Print the data once more, exactly as supplied.

[Opening Provided information section]

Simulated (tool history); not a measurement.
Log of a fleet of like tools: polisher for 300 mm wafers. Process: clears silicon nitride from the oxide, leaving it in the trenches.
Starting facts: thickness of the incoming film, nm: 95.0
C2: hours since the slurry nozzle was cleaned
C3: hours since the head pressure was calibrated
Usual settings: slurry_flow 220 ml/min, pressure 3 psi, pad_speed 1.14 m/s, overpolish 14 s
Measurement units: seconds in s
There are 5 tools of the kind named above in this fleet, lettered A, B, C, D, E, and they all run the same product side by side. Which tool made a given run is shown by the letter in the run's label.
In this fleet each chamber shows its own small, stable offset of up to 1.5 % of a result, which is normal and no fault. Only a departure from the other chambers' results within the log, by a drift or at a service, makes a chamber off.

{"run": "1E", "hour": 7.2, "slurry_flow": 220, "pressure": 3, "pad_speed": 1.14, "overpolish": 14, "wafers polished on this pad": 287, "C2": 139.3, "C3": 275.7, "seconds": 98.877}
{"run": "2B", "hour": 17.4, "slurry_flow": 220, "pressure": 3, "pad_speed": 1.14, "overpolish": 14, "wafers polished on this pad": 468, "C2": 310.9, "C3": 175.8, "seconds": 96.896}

[Closing Provided information section]

[Task output]
Simulated (tool history); not a measurement.
Log of a fleet of like tools: polisher for 300 mm wafers. Process: clears silicon nitride from the oxide, leaving it in the trenches.
Starting facts: thickness of the incoming film, nm: 95.0
C2: hours since the slurry nozzle was cleaned
C3: hours since the head pressure was calibrated
Usual settings: slurry_flow 220 ml/min, pressure 3 psi, pad_speed 1.14 m/s, overpolish 14 s
Measurement units: seconds in s
There are 5 tools of the kind named above in this fleet, lettered A, B, C, D, E, and they all run the same product side by side. Which tool made a given run is shown by the letter in the run's label.
In this fleet each chamber shows its own small, stable offset of up to 1.5 % of a result, which is normal and no fault. Only a departure from the other chambers' results within the log, by a drift or at a service, makes a chamber off.

{"run": "1E", "hour": 7.2, "slurry_flow": 220, "pressure": 3, "pad_speed": 1.14, "overpolish": 14, "wafers polished on this pad": 287, "C2": 139.3, "C3": 275.7, "seconds": 98.877}
{"run": "2B", "hour": 17.4, "slurry_flow": 220, "pressure": 3, "pad_speed": 1.14, "overpolish": 14, "wafers polished on this pad": 468, "C2": 310.9, "C3": 175.8, "seconds": 96.896}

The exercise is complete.